• Assignment:
Retype all of the data shown below, keeping every character the same.

• Supplied data:
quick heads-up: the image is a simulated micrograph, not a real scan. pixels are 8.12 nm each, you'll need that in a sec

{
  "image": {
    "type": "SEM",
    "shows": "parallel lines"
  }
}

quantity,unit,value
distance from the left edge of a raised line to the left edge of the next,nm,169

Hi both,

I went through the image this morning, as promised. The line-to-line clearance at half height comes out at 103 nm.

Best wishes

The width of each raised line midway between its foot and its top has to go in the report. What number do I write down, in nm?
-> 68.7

• Exercise result:
quick heads-up: the image is a simulated micrograph, not a real scan. pixels are 8.12 nm each, you'll need that in a sec

{
  "image": {
    "type": "SEM",
    "shows": "parallel lines"
  }
}

quantity,unit,value
distance from the left edge of a raised line to the left edge of the next,nm,169

Hi both,

I went through the image this morning, as promised. The line-to-line clearance at half height comes out at 103 nm.

Best wishes

The width of each raised line midway between its foot and its top has to go in the report. What number do I write down, in nm?
-> 68.7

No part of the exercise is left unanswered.